§ Brief:
Exactly as it appears, restate the whole listing.

++++++
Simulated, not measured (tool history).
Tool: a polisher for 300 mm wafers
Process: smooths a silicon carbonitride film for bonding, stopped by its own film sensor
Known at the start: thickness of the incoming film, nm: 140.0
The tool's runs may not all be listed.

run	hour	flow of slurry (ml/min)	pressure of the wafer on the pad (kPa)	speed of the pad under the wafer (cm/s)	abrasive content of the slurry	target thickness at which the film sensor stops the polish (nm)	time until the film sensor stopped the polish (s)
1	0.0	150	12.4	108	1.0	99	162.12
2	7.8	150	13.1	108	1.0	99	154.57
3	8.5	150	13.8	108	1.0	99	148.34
++++++

§ Exercise output:
Simulated, not measured (tool history).
Tool: a polisher for 300 mm wafers
Process: smooths a silicon carbonitride film for bonding, stopped by its own film sensor
Known at the start: thickness of the incoming film, nm: 140.0
The tool's runs may not all be listed.

run	hour	flow of slurry (ml/min)	pressure of the wafer on the pad (kPa)	speed of the pad under the wafer (cm/s)	abrasive content of the slurry	target thickness at which the film sensor stops the polish (nm)	time until the film sensor stopped the polish (s)
1	0.0	150	12.4	108	1.0	99	162.12
2	7.8	150	13.1	108	1.0	99	154.57
3	8.5	150	13.8	108	1.0	99	148.34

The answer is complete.